• LISTED ENTRIES:
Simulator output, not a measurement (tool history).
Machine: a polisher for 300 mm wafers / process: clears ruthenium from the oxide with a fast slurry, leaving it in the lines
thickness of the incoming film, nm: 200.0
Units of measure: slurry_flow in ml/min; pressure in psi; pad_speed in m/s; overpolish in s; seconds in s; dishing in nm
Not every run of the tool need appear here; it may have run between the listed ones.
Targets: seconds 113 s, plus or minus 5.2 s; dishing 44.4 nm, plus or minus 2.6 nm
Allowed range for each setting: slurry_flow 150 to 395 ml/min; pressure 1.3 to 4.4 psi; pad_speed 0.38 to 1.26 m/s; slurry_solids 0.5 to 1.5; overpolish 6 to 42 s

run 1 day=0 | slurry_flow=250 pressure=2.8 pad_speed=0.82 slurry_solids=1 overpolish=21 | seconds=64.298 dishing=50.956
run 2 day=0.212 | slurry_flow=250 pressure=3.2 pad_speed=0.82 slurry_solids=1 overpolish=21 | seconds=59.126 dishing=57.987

• ASSIGNED TASK: The whole of the data above must be given again, unaltered and complete.

• EXPECTED ANSWER:
Simulator output, not a measurement (tool history).
Machine: a polisher for 300 mm wafers / process: clears ruthenium from the oxide with a fast slurry, leaving it in the lines
thickness of the incoming film, nm: 200.0
Units of measure: slurry_flow in ml/min; pressure in psi; pad_speed in m/s; overpolish in s; seconds in s; dishing in nm
Not every run of the tool need appear here; it may have run between the listed ones.
Targets: seconds 113 s, plus or minus 5.2 s; dishing 44.4 nm, plus or minus 2.6 nm
Allowed range for each setting: slurry_flow 150 to 395 ml/min; pressure 1.3 to 4.4 psi; pad_speed 0.38 to 1.26 m/s; slurry_solids 0.5 to 1.5; overpolish 6 to 42 s

run 1 day=0 | slurry_flow=250 pressure=2.8 pad_speed=0.82 slurry_solids=1 overpolish=21 | seconds=64.298 dishing=50.956
run 2 day=0.212 | slurry_flow=250 pressure=3.2 pad_speed=0.82 slurry_solids=1 overpolish=21 | seconds=59.126 dishing=57.987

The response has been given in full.